> Assignment: Transcribe exactly the span of lines that begins the records and ends with the line holding "R2: resin that", both boundary lines included.

========================================
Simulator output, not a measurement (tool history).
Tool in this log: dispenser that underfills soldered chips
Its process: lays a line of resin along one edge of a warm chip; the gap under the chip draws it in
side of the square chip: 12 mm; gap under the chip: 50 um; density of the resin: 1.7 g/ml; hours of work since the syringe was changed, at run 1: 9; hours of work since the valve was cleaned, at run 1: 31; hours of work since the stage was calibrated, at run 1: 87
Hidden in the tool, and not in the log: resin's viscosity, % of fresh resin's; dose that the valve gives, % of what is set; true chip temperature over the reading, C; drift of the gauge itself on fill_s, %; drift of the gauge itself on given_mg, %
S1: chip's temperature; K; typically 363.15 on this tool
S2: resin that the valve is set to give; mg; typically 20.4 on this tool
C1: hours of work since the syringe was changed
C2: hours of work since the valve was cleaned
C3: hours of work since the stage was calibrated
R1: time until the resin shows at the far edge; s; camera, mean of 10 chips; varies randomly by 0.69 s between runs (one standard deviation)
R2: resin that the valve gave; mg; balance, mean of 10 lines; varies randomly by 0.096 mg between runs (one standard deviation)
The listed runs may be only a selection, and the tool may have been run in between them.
========================================

> Answer section:
Simulator output, not a measurement (tool history).
Tool in this log: dispenser that underfills soldered chips
Its process: lays a line of resin along one edge of a warm chip; the gap under the chip draws it in
side of the square chip: 12 mm; gap under the chip: 50 um; density of the resin: 1.7 g/ml; hours of work since the syringe was changed, at run 1: 9; hours of work since the valve was cleaned, at run 1: 31; hours of work since the stage was calibrated, at run 1: 87
Hidden in the tool, and not in the log: resin's viscosity, % of fresh resin's; dose that the valve gives, % of what is set; true chip temperature over the reading, C; drift of the gauge itself on fill_s, %; drift of the gauge itself on given_mg, %
S1: chip's temperature; K; typically 363.15 on this tool
S2: resin that the valve is set to give; mg; typically 20.4 on this tool
C1: hours of work since the syringe was changed
C2: hours of work since the valve was cleaned
C3: hours of work since the stage was calibrated
R1: time until the resin shows at the far edge; s; camera, mean of 10 chips; varies randomly by 0.69 s between runs (one standard deviation)
R2: resin that the valve gave; mg; balance, mean of 10 lines; varies randomly by 0.096 mg between runs (one standard deviation)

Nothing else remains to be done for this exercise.